* **Assigned task**:
Return the records exactly, keeping every line as it is.

=== Begin Enclosure ===

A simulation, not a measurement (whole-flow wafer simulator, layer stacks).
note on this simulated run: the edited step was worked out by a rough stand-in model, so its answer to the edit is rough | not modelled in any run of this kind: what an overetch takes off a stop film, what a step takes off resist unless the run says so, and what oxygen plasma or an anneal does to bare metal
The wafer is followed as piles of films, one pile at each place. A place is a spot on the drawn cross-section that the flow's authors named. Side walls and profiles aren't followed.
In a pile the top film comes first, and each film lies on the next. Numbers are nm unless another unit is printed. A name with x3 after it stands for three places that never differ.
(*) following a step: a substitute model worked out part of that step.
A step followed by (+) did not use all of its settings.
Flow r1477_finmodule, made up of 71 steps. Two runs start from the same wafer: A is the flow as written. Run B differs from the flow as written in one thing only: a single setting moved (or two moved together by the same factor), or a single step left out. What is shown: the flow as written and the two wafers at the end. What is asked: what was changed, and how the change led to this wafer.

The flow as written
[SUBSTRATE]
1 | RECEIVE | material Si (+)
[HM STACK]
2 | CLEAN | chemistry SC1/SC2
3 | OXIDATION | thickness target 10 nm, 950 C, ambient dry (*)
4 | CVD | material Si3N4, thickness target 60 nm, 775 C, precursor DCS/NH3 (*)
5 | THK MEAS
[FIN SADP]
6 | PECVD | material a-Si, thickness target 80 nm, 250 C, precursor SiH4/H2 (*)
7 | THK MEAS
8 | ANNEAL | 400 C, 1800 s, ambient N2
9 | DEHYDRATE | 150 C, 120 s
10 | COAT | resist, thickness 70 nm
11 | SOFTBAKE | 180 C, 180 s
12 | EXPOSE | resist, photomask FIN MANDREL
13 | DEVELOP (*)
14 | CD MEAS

=== End Enclosure ===

* **Exercise answer**:
A simulation, not a measurement (whole-flow wafer simulator, layer stacks).
note on this simulated run: the edited step was worked out by a rough stand-in model, so its answer to the edit is rough | not modelled in any run of this kind: what an overetch takes off a stop film, what a step takes off resist unless the run says so, and what oxygen plasma or an anneal does to bare metal
The wafer is followed as piles of films, one pile at each place. A place is a spot on the drawn cross-section that the flow's authors named. Side walls and profiles aren't followed.
In a pile the top film comes first, and each film lies on the next. Numbers are nm unless another unit is printed. A name with x3 after it stands for three places that never differ.
(*) following a step: a substitute model worked out part of that step.
A step followed by (+) did not use all of its settings.
Flow r1477_finmodule, made up of 71 steps. Two runs start from the same wafer: A is the flow as written. Run B differs from the flow as written in one thing only: a single setting moved (or two moved together by the same factor), or a single step left out. What is shown: the flow as written and the two wafers at the end. What is asked: what was changed, and how the change led to this wafer.

The flow as written
[SUBSTRATE]
1 | RECEIVE | material Si (+)
[HM STACK]
2 | CLEAN | chemistry SC1/SC2
3 | OXIDATION | thickness target 10 nm, 950 C, ambient dry (*)
4 | CVD | material Si3N4, thickness target 60 nm, 775 C, precursor DCS/NH3 (*)
5 | THK MEAS
[FIN SADP]
6 | PECVD | material a-Si, thickness target 80 nm, 250 C, precursor SiH4/H2 (*)
7 | THK MEAS
8 | ANNEAL | 400 C, 1800 s, ambient N2
9 | DEHYDRATE | 150 C, 120 s
10 | COAT | resist, thickness 70 nm
11 | SOFTBAKE | 180 C, 180 s
12 | EXPOSE | resist, photomask FIN MANDREL
13 | DEVELOP (*)
14 | CD MEAS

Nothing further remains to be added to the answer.